*Activity*.
Take the data below and extract the lines from the one with "Section shown: cut." to the one with "Intended process steps", inclusive, exactly as written.

◇ ◇ ◇

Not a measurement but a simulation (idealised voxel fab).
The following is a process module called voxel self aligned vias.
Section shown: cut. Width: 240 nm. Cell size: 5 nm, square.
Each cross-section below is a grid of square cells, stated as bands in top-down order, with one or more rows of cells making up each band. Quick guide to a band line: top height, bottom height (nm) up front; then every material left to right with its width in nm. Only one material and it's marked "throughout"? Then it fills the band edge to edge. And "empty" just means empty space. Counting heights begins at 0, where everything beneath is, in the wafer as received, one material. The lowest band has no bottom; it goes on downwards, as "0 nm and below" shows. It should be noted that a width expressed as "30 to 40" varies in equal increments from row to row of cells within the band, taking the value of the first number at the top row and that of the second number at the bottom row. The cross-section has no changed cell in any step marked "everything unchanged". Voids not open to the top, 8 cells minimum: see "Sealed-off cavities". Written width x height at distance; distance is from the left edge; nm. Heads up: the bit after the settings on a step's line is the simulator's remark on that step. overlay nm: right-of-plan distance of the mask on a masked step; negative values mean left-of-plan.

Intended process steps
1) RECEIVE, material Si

◇ ◇ ◇

*Result*.
Section shown: cut. Width: 240 nm. Cell size: 5 nm, square.
Each cross-section below is a grid of square cells, stated as bands in top-down order, with one or more rows of cells making up each band. Quick guide to a band line: top height, bottom height (nm) up front; then every material left to right with its width in nm. Only one material and it's marked "throughout"? Then it fills the band edge to edge. And "empty" just means empty space. Counting heights begins at 0, where everything beneath is, in the wafer as received, one material. The lowest band has no bottom; it goes on downwards, as "0 nm and below" shows. It should be noted that a width expressed as "30 to 40" varies in equal increments from row to row of cells within the band, taking the value of the first number at the top row and that of the second number at the bottom row. The cross-section has no changed cell in any step marked "everything unchanged". Voids not open to the top, 8 cells minimum: see "Sealed-off cavities". Written width x height at distance; distance is from the left edge; nm. Heads up: the bit after the settings on a step's line is the simulator's remark on that step. overlay nm: right-of-plan distance of the mask on a masked step; negative values mean left-of-plan.

Intended process steps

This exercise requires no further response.